········

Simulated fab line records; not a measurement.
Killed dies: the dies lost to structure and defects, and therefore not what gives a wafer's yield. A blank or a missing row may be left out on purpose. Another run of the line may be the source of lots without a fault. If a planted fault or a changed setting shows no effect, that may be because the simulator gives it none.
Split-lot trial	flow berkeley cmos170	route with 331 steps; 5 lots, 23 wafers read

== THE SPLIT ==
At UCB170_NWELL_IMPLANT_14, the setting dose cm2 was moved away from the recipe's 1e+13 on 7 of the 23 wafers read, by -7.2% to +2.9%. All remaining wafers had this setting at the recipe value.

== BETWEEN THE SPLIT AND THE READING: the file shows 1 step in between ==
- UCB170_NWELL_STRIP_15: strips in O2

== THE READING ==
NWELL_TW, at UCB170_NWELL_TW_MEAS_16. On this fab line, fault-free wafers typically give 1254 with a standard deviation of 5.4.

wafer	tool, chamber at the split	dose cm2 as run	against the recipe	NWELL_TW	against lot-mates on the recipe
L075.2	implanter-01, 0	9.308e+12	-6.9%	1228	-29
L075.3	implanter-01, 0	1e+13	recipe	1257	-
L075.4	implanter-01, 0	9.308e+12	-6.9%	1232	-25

········

All that is wanted is a faithful reproduction of the line above with "Killed dies: the", the line with "- UCB170_NWELL_STRIP_15: strips in O2", and every line in between.

Killed dies: the dies lost to structure and defects, and therefore not what gives a wafer's yield. A blank or a missing row may be left out on purpose. Another run of the line may be the source of lots without a fault. If a planted fault or a changed setting shows no effect, that may be because the simulator gives it none.
Split-lot trial	flow berkeley cmos170	route with 331 steps; 5 lots, 23 wafers read

== THE SPLIT ==
At UCB170_NWELL_IMPLANT_14, the setting dose cm2 was moved away from the recipe's 1e+13 on 7 of the 23 wafers read, by -7.2% to +2.9%. All remaining wafers had this setting at the recipe value.

== BETWEEN THE SPLIT AND THE READING: the file shows 1 step in between ==
- UCB170_NWELL_STRIP_15: strips in O2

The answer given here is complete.